### SUPPLIED RECORDS
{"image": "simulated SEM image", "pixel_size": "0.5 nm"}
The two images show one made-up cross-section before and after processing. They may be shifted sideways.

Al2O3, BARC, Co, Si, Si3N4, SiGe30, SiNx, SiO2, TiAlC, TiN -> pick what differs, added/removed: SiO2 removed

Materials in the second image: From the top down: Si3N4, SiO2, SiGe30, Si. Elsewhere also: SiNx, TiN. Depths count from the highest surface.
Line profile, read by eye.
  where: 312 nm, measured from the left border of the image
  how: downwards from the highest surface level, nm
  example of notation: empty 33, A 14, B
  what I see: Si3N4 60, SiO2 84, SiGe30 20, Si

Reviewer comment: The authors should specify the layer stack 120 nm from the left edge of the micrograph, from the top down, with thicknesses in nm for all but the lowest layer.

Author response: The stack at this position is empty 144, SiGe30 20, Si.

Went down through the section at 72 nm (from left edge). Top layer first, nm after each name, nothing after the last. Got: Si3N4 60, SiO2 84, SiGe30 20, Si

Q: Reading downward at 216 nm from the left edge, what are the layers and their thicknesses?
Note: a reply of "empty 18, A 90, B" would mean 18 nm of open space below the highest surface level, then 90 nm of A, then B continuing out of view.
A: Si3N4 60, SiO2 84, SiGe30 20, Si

### ACTION ITEM
Return exactly, and only, the lines above starting at the line that contains "Went down through" and ending at the line that contains "Note: a reply".

### RESPONSE AREA
Went down through the section at 72 nm (from left edge). Top layer first, nm after each name, nothing after the last. Got: Si3N4 60, SiO2 84, SiGe30 20, Si

Q: Reading downward at 216 nm from the left edge, what are the layers and their thicknesses?
Note: a reply of "empty 18, A 90, B" would mean 18 nm of open space below the highest surface level, then 90 nm of A, then B continuing out of view.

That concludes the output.